Please restate the material below word for word, from the first line through the one that contains "The tool may", inclusive.

==== Record extracts ====

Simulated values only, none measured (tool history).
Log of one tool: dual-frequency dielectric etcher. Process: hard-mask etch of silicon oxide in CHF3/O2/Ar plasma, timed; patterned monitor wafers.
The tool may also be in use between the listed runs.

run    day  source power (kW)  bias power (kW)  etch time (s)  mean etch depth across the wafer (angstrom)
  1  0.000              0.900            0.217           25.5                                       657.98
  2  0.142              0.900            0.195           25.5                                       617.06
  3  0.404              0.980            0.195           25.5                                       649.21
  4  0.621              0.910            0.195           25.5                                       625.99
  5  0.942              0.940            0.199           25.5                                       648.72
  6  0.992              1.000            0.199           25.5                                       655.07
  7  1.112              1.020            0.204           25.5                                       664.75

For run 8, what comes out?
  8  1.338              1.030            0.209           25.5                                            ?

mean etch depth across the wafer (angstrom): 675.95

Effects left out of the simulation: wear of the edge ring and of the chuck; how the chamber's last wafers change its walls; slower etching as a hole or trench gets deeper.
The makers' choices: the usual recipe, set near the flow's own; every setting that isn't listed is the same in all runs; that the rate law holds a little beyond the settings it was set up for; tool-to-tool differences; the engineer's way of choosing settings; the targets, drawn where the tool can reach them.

====

* [Problem solution]
Simulated values only, none measured (tool history).
Log of one tool: dual-frequency dielectric etcher. Process: hard-mask etch of silicon oxide in CHF3/O2/Ar plasma, timed; patterned monitor wafers.
The tool may also be in use between the listed runs.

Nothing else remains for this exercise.